_Assigned task_
Write out once more the lines running from the top of the entries below to the line with "note on this", both ends included.

+ + +

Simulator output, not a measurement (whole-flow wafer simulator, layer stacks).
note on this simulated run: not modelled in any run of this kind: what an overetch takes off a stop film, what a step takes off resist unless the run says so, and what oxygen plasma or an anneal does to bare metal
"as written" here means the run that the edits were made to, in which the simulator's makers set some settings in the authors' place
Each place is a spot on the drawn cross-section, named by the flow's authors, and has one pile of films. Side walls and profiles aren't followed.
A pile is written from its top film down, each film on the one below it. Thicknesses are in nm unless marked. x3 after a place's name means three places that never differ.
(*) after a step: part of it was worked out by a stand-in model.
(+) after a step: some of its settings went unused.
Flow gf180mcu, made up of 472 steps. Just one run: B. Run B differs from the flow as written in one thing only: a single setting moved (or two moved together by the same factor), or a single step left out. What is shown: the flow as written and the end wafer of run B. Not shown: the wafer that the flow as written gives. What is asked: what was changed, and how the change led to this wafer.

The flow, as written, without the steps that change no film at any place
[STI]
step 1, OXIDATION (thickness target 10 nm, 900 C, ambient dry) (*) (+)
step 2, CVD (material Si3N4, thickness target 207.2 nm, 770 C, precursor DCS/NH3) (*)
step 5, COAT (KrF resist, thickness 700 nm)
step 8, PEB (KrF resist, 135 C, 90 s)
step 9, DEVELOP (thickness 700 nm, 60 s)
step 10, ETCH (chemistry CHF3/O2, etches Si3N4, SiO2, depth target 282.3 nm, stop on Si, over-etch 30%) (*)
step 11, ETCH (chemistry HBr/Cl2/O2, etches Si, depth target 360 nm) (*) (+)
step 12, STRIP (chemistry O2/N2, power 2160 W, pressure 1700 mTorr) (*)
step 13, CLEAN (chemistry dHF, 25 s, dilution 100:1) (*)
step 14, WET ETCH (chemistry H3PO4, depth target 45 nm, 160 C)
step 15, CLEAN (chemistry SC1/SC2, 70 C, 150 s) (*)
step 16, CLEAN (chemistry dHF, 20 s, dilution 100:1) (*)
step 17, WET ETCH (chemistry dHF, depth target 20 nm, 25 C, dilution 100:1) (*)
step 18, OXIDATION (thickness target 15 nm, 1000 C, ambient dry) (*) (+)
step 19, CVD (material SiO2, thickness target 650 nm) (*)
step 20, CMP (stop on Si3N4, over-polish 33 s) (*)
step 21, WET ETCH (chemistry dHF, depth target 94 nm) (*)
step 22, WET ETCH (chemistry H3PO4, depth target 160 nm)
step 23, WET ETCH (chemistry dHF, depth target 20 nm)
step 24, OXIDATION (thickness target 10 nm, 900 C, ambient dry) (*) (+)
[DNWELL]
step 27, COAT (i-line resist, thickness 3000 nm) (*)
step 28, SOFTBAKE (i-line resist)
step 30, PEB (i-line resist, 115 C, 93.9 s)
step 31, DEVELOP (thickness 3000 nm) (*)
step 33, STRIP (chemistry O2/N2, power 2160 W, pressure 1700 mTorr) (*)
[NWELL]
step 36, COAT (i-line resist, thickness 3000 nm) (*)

+ + +

_Response area_
Simulator output, not a measurement (whole-flow wafer simulator, layer stacks).
note on this simulated run: not modelled in any run of this kind: what an overetch takes off a stop film, what a step takes off resist unless the run says so, and what oxygen plasma or an anneal does to bare metal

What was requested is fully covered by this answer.